Work item. Would you copy the material below word for word, beginning with its first line and ending with the line that contains "Caption: Layer order"?

*** Opening Record set ***

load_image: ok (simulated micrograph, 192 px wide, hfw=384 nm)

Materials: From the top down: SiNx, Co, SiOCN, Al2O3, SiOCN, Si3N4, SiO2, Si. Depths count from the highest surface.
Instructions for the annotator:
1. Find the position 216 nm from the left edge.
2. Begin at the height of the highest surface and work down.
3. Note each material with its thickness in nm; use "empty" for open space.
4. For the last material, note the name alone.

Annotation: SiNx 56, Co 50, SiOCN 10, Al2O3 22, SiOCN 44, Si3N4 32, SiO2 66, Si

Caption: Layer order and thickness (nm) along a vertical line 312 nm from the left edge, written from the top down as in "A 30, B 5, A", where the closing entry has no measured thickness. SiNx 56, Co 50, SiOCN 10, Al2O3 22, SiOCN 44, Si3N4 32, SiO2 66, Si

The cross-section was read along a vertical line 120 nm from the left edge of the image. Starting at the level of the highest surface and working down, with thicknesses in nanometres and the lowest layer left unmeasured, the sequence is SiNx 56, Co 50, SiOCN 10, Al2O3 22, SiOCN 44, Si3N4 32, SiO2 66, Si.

*** Closing Record set ***

Task answer.
load_image: ok (simulated micrograph, 192 px wide, hfw=384 nm)

Materials: From the top down: SiNx, Co, SiOCN, Al2O3, SiOCN, Si3N4, SiO2, Si. Depths count from the highest surface.
Instructions for the annotator:
1. Find the position 216 nm from the left edge.
2. Begin at the height of the highest surface and work down.
3. Note each material with its thickness in nm; use "empty" for open space.
4. For the last material, note the name alone.

Annotation: SiNx 56, Co 50, SiOCN 10, Al2O3 22, SiOCN 44, Si3N4 32, SiO2 66, Si

Caption: Layer order and thickness (nm) along a vertical line 312 nm from the left edge, written from the top down as in "A 30, B 5, A", where the closing entry has no measured thickness. SiNx 56, Co 50, SiOCN 10, Al2O3 22, SiOCN 44, Si3N4 32, SiO2 66, Si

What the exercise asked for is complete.